- _Work order_: In your reply, reproduce the lines from the first one below to the line containing "S1: heater temperature", inclusive, exactly as they stand.

- _Material supplied_:
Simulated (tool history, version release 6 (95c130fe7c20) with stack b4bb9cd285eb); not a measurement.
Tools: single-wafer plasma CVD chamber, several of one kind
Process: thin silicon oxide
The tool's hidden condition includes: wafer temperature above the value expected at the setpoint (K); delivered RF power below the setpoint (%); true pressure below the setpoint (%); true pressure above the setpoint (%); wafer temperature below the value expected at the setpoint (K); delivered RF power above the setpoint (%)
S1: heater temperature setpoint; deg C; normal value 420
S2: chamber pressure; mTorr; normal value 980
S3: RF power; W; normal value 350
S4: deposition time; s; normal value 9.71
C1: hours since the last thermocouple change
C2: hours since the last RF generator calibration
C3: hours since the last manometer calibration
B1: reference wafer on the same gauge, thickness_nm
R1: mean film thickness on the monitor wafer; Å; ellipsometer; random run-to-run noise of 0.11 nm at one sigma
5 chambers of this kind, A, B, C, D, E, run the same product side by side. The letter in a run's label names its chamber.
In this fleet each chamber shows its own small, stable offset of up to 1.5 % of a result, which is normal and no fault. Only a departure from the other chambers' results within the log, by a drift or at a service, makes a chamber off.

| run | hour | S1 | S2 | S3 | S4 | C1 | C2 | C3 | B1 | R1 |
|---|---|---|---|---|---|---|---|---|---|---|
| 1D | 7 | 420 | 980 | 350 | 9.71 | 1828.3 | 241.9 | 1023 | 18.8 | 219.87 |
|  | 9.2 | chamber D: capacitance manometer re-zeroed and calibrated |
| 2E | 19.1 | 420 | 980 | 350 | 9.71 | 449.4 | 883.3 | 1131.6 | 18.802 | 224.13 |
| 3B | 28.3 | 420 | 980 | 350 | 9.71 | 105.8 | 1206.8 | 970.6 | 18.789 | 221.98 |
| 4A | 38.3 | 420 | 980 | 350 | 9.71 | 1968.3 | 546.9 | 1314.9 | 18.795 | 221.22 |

- _Your solution_:
Simulated (tool history, version release 6 (95c130fe7c20) with stack b4bb9cd285eb); not a measurement.
Tools: single-wafer plasma CVD chamber, several of one kind
Process: thin silicon oxide
The tool's hidden condition includes: wafer temperature above the value expected at the setpoint (K); delivered RF power below the setpoint (%); true pressure below the setpoint (%); true pressure above the setpoint (%); wafer temperature below the value expected at the setpoint (K); delivered RF power above the setpoint (%)
S1: heater temperature setpoint; deg C; normal value 420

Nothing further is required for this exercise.